> _TASK ITEM_:
Every entry must be echoed exactly.

RAW DATA: Begin

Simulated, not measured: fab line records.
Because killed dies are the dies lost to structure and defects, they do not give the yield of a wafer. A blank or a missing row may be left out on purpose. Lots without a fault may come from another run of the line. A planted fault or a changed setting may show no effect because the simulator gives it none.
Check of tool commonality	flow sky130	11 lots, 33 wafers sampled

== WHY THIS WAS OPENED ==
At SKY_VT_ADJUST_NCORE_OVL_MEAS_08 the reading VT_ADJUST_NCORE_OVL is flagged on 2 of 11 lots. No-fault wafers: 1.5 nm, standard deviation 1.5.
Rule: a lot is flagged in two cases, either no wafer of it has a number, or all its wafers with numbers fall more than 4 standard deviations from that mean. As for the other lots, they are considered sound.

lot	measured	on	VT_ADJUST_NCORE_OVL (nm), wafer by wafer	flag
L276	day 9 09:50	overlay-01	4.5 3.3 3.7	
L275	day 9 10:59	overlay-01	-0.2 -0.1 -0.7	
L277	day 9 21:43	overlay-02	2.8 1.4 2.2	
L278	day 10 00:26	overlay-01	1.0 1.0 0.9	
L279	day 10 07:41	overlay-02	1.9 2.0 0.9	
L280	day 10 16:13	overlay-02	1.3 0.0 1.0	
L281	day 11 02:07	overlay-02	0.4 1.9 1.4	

RAW DATA: End

> _ANSWER AREA_:
Simulated, not measured: fab line records.
Because killed dies are the dies lost to structure and defects, they do not give the yield of a wafer. A blank or a missing row may be left out on purpose. Lots without a fault may come from another run of the line. A planted fault or a changed setting may show no effect because the simulator gives it none.
Check of tool commonality	flow sky130	11 lots, 33 wafers sampled

== WHY THIS WAS OPENED ==
At SKY_VT_ADJUST_NCORE_OVL_MEAS_08 the reading VT_ADJUST_NCORE_OVL is flagged on 2 of 11 lots. No-fault wafers: 1.5 nm, standard deviation 1.5.
Rule: a lot is flagged in two cases, either no wafer of it has a number, or all its wafers with numbers fall more than 4 standard deviations from that mean. As for the other lots, they are considered sound.

lot	measured	on	VT_ADJUST_NCORE_OVL (nm), wafer by wafer	flag
L276	day 9 09:50	overlay-01	4.5 3.3 3.7	
L275	day 9 10:59	overlay-01	-0.2 -0.1 -0.7	
L277	day 9 21:43	overlay-02	2.8 1.4 2.2	
L278	day 10 00:26	overlay-01	1.0 1.0 0.9	
L279	day 10 07:41	overlay-02	1.9 2.0 0.9	
L280	day 10 16:13	overlay-02	1.3 0.0 1.0	
L281	day 11 02:07	overlay-02	0.4 1.9 1.4	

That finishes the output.